◆ **WORK ORDER**
What is needed is an exact copy of the lines in the listing below, from the one with "step 14, WET" up to and including the one with "step 29, EXPOSE (photomask DNWELL)", with no other lines.

◆ **EXTRACTED DATA**
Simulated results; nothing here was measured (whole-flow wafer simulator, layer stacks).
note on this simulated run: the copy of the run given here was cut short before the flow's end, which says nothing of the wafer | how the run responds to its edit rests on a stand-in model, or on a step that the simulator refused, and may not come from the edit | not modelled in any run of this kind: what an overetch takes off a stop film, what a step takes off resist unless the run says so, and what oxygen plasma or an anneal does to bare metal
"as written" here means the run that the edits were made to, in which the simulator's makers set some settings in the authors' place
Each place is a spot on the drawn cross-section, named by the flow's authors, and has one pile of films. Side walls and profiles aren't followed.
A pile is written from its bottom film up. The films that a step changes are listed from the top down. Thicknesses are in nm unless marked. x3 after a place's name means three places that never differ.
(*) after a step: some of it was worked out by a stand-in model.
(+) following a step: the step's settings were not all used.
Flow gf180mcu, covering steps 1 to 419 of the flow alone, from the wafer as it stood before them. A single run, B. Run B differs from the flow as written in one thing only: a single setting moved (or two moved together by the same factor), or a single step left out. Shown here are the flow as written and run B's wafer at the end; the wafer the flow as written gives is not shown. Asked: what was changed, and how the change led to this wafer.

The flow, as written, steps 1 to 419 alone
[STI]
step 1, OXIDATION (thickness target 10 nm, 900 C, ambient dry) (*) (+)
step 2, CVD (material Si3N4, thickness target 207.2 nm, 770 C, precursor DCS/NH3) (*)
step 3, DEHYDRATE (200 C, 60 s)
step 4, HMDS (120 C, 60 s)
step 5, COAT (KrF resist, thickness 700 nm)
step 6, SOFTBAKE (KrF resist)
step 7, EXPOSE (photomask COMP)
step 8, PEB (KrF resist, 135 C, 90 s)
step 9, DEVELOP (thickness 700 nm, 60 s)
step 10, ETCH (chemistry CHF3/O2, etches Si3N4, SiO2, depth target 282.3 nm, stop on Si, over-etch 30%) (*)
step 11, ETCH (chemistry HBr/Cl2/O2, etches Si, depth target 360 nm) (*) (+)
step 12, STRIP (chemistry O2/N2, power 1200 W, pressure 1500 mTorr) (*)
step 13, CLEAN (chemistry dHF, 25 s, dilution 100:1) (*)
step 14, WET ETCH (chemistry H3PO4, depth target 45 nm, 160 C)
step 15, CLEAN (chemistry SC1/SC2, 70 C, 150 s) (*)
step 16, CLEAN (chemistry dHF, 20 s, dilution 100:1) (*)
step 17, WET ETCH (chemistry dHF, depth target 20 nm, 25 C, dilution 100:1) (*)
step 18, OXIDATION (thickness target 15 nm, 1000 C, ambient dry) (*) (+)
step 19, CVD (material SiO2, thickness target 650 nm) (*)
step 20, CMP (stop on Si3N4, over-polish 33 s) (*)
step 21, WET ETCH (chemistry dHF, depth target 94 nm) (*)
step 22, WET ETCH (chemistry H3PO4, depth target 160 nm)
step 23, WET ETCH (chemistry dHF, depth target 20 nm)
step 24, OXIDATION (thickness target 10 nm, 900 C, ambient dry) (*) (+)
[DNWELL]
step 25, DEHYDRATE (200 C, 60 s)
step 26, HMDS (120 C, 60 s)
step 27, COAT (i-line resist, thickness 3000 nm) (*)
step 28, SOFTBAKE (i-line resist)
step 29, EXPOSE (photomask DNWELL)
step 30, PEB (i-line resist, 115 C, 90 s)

◆ **EXERCISE OUTPUT**
step 14, WET ETCH (chemistry H3PO4, depth target 45 nm, 160 C)
step 15, CLEAN (chemistry SC1/SC2, 70 C, 150 s) (*)
step 16, CLEAN (chemistry dHF, 20 s, dilution 100:1) (*)
step 17, WET ETCH (chemistry dHF, depth target 20 nm, 25 C, dilution 100:1) (*)
step 18, OXIDATION (thickness target 15 nm, 1000 C, ambient dry) (*) (+)
step 19, CVD (material SiO2, thickness target 650 nm) (*)
step 20, CMP (stop on Si3N4, over-polish 33 s) (*)
step 21, WET ETCH (chemistry dHF, depth target 94 nm) (*)
step 22, WET ETCH (chemistry H3PO4, depth target 160 nm)
step 23, WET ETCH (chemistry dHF, depth target 20 nm)
step 24, OXIDATION (thickness target 10 nm, 900 C, ambient dry) (*) (+)
[DNWELL]
step 25, DEHYDRATE (200 C, 60 s)
step 26, HMDS (120 C, 60 s)
step 27, COAT (i-line resist, thickness 3000 nm) (*)
step 28, SOFTBAKE (i-line resist)
step 29, EXPOSE (photomask DNWELL)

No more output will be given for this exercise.